▬▬▬▬▬▬▬▬▬▬

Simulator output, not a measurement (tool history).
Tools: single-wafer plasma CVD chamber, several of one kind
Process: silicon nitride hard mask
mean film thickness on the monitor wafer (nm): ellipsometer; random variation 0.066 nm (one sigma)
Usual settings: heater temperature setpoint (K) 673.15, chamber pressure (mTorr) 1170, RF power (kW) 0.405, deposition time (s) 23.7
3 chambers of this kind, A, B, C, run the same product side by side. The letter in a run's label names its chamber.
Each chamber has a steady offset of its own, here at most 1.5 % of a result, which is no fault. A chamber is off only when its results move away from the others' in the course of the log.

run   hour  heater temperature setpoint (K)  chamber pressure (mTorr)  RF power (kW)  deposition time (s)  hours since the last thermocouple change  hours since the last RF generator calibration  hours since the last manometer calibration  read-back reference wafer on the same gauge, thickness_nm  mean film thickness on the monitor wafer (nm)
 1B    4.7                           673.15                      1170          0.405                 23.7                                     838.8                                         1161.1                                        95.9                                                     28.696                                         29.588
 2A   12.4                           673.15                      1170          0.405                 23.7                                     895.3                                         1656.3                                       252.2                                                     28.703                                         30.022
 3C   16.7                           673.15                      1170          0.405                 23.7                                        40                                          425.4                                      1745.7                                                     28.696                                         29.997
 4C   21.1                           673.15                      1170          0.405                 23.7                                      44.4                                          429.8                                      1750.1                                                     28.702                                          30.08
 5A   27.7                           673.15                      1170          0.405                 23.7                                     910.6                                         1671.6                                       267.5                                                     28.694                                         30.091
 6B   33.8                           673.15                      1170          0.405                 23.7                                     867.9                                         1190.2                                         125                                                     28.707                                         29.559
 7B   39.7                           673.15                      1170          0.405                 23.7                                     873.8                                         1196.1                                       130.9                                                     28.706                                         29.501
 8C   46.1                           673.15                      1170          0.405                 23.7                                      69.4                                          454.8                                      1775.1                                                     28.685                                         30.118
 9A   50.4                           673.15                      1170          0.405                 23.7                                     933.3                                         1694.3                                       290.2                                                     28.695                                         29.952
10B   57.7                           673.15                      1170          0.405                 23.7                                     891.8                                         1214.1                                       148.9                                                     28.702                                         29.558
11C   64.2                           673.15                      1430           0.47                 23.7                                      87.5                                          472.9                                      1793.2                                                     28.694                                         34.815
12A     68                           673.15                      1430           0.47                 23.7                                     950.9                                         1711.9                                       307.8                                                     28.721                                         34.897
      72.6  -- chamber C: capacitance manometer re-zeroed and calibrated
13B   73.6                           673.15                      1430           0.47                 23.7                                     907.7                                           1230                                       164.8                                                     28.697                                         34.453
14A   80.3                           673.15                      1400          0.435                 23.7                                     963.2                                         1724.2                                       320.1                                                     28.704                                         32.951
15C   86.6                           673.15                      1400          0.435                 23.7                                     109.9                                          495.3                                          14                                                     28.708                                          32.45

▬▬▬▬▬▬▬▬▬▬

> _Assignment_
Give again exactly, and only, the lines above starting at the one with "Process: silicon nitride hard mask" and ending at the one with "3 chambers of".

> _Expected answer_
Process: silicon nitride hard mask
mean film thickness on the monitor wafer (nm): ellipsometer; random variation 0.066 nm (one sigma)
Usual settings: heater temperature setpoint (K) 673.15, chamber pressure (mTorr) 1170, RF power (kW) 0.405, deposition time (s) 23.7
3 chambers of this kind, A, B, C, run the same product side by side. The letter in a run's label names its chamber.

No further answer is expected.